• **Stored data**

--- START ---

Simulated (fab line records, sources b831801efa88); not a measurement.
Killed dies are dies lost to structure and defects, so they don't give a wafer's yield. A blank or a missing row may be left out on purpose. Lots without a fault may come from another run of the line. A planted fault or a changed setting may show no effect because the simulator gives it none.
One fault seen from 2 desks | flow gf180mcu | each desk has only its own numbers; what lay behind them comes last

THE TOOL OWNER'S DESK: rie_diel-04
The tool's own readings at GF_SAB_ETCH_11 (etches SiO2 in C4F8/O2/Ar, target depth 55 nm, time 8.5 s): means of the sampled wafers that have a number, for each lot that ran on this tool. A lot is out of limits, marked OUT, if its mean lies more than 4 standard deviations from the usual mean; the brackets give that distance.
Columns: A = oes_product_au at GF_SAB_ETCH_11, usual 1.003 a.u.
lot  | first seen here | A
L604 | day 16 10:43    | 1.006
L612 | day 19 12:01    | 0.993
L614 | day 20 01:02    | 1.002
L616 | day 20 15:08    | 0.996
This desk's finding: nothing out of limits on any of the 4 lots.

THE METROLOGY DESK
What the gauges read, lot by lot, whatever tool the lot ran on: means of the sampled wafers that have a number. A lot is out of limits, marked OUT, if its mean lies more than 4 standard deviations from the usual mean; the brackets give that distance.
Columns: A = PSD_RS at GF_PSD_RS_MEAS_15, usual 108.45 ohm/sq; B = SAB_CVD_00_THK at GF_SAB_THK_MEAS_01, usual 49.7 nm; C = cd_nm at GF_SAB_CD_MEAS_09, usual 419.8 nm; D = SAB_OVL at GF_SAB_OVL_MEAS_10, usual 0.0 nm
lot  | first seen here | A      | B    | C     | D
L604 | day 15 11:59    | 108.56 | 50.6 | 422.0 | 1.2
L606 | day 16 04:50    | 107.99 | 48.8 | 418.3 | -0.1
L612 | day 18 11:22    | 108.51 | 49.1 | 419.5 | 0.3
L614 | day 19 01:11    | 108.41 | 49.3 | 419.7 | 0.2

--- END ---

• **Exercise**
What is needed is a word-for-word copy of the records above, from the first line through the line that contains "THE TOOL OWNER'S DESK: rie_diel-04".

• **Answer area**
Simulated (fab line records, sources b831801efa88); not a measurement.
Killed dies are dies lost to structure and defects, so they don't give a wafer's yield. A blank or a missing row may be left out on purpose. Lots without a fault may come from another run of the line. A planted fault or a changed setting may show no effect because the simulator gives it none.
One fault seen from 2 desks | flow gf180mcu | each desk has only its own numbers; what lay behind them comes last

THE TOOL OWNER'S DESK: rie_diel-04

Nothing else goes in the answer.